= ACTIVITY =
Lines from the first one down to the one containing "step 134, HARDBAKE (resist, 120 C, 120 s)" in the data below are the only ones needed; please return them exactly, both ends included.

** Opening INFORMATION PROVIDED block **
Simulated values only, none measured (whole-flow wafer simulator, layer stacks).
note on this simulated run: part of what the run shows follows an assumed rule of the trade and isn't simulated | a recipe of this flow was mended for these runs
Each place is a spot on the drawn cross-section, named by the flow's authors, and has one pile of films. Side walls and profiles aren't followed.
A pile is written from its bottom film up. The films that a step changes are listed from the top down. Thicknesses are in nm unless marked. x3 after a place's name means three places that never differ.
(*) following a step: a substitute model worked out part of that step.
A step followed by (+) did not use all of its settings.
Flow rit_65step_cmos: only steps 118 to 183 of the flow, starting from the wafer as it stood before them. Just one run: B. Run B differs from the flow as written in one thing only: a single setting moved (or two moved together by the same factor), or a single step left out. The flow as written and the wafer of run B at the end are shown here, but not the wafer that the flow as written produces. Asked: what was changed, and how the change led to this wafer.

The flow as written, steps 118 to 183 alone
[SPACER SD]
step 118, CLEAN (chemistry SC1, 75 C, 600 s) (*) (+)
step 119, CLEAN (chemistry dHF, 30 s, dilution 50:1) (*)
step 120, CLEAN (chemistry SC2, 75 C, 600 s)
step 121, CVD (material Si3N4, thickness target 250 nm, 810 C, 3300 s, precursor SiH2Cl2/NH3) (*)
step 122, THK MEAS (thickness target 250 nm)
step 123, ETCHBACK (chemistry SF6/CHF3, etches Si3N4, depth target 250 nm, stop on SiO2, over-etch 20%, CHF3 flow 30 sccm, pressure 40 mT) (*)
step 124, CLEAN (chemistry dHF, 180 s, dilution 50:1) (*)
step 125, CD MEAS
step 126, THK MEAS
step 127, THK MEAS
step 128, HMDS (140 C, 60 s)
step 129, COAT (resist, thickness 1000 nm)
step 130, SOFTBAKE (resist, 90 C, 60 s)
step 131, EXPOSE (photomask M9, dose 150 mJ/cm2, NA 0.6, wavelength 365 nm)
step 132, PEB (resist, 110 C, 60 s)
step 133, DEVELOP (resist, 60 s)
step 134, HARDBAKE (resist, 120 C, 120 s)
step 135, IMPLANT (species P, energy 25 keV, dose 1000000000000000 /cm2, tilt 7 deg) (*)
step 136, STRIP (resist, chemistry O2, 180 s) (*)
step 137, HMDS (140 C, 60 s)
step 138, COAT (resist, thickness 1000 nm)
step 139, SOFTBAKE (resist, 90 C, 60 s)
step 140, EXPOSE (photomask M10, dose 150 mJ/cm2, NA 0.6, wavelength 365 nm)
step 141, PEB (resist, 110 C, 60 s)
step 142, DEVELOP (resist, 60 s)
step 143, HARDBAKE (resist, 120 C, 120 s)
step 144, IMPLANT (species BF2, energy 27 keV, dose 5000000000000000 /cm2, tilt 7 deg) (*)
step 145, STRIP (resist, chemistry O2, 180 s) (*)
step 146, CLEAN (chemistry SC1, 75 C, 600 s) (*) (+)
** Closing INFORMATION PROVIDED block **

= WRITTEN ANSWER =
Simulated values only, none measured (whole-flow wafer simulator, layer stacks).
note on this simulated run: part of what the run shows follows an assumed rule of the trade and isn't simulated | a recipe of this flow was mended for these runs
Each place is a spot on the drawn cross-section, named by the flow's authors, and has one pile of films. Side walls and profiles aren't followed.
A pile is written from its bottom film up. The films that a step changes are listed from the top down. Thicknesses are in nm unless marked. x3 after a place's name means three places that never differ.
(*) following a step: a substitute model worked out part of that step.
A step followed by (+) did not use all of its settings.
Flow rit_65step_cmos: only steps 118 to 183 of the flow, starting from the wafer as it stood before them. Just one run: B. Run B differs from the flow as written in one thing only: a single setting moved (or two moved together by the same factor), or a single step left out. The flow as written and the wafer of run B at the end are shown here, but not the wafer that the flow as written produces. Asked: what was changed, and how the change led to this wafer.

The flow as written, steps 118 to 183 alone
[SPACER SD]
step 118, CLEAN (chemistry SC1, 75 C, 600 s) (*) (+)
step 119, CLEAN (chemistry dHF, 30 s, dilution 50:1) (*)
step 120, CLEAN (chemistry SC2, 75 C, 600 s)
step 121, CVD (material Si3N4, thickness target 250 nm, 810 C, 3300 s, precursor SiH2Cl2/NH3) (*)
step 122, THK MEAS (thickness target 250 nm)
step 123, ETCHBACK (chemistry SF6/CHF3, etches Si3N4, depth target 250 nm, stop on SiO2, over-etch 20%, CHF3 flow 30 sccm, pressure 40 mT) (*)
step 124, CLEAN (chemistry dHF, 180 s, dilution 50:1) (*)
step 125, CD MEAS
step 126, THK MEAS
step 127, THK MEAS
step 128, HMDS (140 C, 60 s)
step 129, COAT (resist, thickness 1000 nm)
step 130, SOFTBAKE (resist, 90 C, 60 s)
step 131, EXPOSE (photomask M9, dose 150 mJ/cm2, NA 0.6, wavelength 365 nm)
step 132, PEB (resist, 110 C, 60 s)
step 133, DEVELOP (resist, 60 s)
step 134, HARDBAKE (resist, 120 C, 120 s)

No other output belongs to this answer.